__WORK ITEM__. Two lines mark the range in the entries below: the one holding "step 2: CONFORMAL_DEP" and the one holding "step 20: DIRECTIONAL_ETCH". Set down those two and all lines between them, exactly.

◇ ◇ ◇ ◇ ◇ ◇ ◇

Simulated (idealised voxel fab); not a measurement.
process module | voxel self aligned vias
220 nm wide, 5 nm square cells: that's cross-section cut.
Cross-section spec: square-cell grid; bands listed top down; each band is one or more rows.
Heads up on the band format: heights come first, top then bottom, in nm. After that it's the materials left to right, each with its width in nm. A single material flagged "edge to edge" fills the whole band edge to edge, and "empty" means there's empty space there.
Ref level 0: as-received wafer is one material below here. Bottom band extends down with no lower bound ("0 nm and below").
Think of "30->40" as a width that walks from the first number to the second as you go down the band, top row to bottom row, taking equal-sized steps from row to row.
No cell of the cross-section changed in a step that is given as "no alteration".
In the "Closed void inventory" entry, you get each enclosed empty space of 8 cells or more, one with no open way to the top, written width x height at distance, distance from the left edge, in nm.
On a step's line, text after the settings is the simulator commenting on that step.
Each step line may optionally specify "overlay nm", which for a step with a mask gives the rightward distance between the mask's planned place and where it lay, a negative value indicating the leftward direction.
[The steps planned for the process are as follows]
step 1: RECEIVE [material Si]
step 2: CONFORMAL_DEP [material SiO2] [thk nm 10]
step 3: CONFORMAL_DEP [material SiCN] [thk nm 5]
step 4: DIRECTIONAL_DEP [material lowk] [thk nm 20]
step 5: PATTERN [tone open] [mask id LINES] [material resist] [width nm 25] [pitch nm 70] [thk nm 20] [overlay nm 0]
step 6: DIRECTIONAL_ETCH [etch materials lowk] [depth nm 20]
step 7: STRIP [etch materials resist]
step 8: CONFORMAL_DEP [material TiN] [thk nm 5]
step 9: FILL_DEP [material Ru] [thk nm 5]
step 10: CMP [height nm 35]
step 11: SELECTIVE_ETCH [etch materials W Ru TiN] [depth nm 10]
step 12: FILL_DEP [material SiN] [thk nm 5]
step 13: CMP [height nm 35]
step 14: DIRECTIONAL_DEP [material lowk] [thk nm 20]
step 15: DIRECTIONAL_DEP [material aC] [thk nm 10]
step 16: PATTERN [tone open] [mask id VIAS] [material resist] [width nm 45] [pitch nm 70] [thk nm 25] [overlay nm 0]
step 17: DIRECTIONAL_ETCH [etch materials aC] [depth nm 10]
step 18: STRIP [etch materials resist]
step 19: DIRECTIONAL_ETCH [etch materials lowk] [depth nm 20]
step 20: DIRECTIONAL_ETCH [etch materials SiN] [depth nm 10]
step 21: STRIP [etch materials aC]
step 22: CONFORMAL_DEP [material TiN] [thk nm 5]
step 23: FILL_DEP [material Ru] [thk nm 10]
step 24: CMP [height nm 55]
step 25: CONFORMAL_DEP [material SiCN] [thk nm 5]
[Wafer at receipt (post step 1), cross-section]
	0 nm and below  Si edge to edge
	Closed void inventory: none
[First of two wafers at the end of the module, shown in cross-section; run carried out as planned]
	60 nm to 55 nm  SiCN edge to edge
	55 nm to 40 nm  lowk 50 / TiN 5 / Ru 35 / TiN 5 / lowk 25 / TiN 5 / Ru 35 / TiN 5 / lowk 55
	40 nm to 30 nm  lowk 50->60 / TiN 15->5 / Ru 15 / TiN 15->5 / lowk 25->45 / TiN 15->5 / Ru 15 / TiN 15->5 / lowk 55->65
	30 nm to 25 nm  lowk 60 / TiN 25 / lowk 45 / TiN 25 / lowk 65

◇ ◇ ◇ ◇ ◇ ◇ ◇

__WORKED SOLUTION__.
step 2: CONFORMAL_DEP [material SiO2] [thk nm 10]
step 3: CONFORMAL_DEP [material SiCN] [thk nm 5]
step 4: DIRECTIONAL_DEP [material lowk] [thk nm 20]
step 5: PATTERN [tone open] [mask id LINES] [material resist] [width nm 25] [pitch nm 70] [thk nm 20] [overlay nm 0]
step 6: DIRECTIONAL_ETCH [etch materials lowk] [depth nm 20]
step 7: STRIP [etch materials resist]
step 8: CONFORMAL_DEP [material TiN] [thk nm 5]
step 9: FILL_DEP [material Ru] [thk nm 5]
step 10: CMP [height nm 35]
step 11: SELECTIVE_ETCH [etch materials W Ru TiN] [depth nm 10]
step 12: FILL_DEP [material SiN] [thk nm 5]
step 13: CMP [height nm 35]
step 14: DIRECTIONAL_DEP [material lowk] [thk nm 20]
step 15: DIRECTIONAL_DEP [material aC] [thk nm 10]
step 16: PATTERN [tone open] [mask id VIAS] [material resist] [width nm 45] [pitch nm 70] [thk nm 25] [overlay nm 0]
step 17: DIRECTIONAL_ETCH [etch materials aC] [depth nm 10]
step 18: STRIP [etch materials resist]
step 19: DIRECTIONAL_ETCH [etch materials lowk] [depth nm 20]
step 20: DIRECTIONAL_ETCH [etch materials SiN] [depth nm 10]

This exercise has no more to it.